* **Work order**: Return the records in full, exactly as given.

★ ★ ★ ★ ★ ★ ★

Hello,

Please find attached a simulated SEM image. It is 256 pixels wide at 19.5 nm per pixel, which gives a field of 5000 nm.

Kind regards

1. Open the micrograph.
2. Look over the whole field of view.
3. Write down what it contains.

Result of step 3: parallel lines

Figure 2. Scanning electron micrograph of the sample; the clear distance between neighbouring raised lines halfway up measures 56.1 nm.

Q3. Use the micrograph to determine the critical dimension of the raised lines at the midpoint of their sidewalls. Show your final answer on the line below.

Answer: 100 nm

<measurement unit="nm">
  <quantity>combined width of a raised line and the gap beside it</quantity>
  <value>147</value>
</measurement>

★ ★ ★ ★ ★ ★ ★

* **Solution**:
Hello,

Please find attached a simulated SEM image. It is 256 pixels wide at 19.5 nm per pixel, which gives a field of 5000 nm.

Kind regards

1. Open the micrograph.
2. Look over the whole field of view.
3. Write down what it contains.

Result of step 3: parallel lines

Figure 2. Scanning electron micrograph of the sample; the clear distance between neighbouring raised lines halfway up measures 56.1 nm.

Q3. Use the micrograph to determine the critical dimension of the raised lines at the midpoint of their sidewalls. Show your final answer on the line below.

Answer: 100 nm

<measurement unit="nm">
  <quantity>combined width of a raised line and the gap beside it</quantity>
  <value>147</value>
</measurement>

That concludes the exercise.